● Excerpted data
- - - - - - -

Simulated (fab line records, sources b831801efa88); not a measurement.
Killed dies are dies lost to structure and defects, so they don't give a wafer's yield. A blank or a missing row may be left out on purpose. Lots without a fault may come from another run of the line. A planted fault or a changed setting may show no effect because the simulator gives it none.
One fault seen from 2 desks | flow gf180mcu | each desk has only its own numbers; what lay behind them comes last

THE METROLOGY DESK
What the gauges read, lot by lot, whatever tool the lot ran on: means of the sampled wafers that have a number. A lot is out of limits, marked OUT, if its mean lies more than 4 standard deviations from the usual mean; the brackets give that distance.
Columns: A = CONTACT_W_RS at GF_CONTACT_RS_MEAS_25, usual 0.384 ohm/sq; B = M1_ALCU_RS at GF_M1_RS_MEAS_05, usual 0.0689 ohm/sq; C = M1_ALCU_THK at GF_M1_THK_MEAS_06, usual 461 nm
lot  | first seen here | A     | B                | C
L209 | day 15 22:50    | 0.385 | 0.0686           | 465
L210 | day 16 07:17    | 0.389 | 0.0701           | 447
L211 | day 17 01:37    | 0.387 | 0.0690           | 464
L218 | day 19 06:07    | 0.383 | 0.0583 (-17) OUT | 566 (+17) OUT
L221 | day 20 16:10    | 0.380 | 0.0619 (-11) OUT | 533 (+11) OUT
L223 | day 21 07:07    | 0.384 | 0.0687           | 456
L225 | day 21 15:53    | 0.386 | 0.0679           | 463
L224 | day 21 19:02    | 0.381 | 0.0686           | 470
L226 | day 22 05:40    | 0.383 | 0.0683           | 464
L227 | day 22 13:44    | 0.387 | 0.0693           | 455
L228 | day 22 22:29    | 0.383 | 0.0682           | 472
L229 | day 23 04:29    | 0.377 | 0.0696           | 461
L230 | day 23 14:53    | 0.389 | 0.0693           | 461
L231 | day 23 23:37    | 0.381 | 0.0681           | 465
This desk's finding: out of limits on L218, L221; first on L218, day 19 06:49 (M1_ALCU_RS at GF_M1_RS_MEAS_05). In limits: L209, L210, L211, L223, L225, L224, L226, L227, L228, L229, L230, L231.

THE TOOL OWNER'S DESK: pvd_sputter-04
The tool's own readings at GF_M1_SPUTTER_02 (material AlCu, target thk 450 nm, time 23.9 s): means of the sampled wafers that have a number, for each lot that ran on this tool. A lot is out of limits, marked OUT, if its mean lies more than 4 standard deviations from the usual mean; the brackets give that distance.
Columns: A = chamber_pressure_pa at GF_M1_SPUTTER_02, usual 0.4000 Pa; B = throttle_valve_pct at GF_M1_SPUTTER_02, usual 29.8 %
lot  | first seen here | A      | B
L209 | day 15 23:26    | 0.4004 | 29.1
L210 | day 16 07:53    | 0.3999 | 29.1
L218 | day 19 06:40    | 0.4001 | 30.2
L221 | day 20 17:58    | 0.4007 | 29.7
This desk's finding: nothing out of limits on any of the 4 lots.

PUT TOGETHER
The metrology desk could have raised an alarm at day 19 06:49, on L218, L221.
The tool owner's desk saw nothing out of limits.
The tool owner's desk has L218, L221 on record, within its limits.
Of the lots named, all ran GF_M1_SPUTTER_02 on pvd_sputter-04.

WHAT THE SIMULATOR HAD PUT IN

- - - - - - -

Using the records above, output exactly the lines from the first through the line that contains "Killed dies are", with both of those included.

● Exercise solution
Simulated (fab line records, sources b831801efa88); not a measurement.
Killed dies are dies lost to structure and defects, so they don't give a wafer's yield. A blank or a missing row may be left out on purpose. Lots without a fault may come from another run of the line. A planted fault or a changed setting may show no effect because the simulator gives it none.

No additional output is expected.